● **Listed entries**:
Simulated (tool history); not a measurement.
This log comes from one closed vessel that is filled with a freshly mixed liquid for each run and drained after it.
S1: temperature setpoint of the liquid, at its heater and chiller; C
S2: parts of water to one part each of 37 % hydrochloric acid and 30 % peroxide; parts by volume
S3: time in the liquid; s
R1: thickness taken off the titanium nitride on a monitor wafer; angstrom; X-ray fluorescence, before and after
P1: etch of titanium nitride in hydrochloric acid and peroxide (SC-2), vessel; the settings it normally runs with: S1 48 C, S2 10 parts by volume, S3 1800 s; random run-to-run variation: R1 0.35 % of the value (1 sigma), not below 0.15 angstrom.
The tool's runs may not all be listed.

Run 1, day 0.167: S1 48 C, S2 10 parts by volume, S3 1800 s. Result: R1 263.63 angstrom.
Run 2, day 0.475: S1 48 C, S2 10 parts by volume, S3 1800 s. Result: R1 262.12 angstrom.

● **Required action**:
Word for word, write out the entries above again.

● **Task response**:
Simulated (tool history); not a measurement.
This log comes from one closed vessel that is filled with a freshly mixed liquid for each run and drained after it.
S1: temperature setpoint of the liquid, at its heater and chiller; C
S2: parts of water to one part each of 37 % hydrochloric acid and 30 % peroxide; parts by volume
S3: time in the liquid; s
R1: thickness taken off the titanium nitride on a monitor wafer; angstrom; X-ray fluorescence, before and after
P1: etch of titanium nitride in hydrochloric acid and peroxide (SC-2), vessel; the settings it normally runs with: S1 48 C, S2 10 parts by volume, S3 1800 s; random run-to-run variation: R1 0.35 % of the value (1 sigma), not below 0.15 angstrom.
The tool's runs may not all be listed.

Run 1, day 0.167: S1 48 C, S2 10 parts by volume, S3 1800 s. Result: R1 263.63 angstrom.
Run 2, day 0.475: S1 48 C, S2 10 parts by volume, S3 1800 s. Result: R1 262.12 angstrom.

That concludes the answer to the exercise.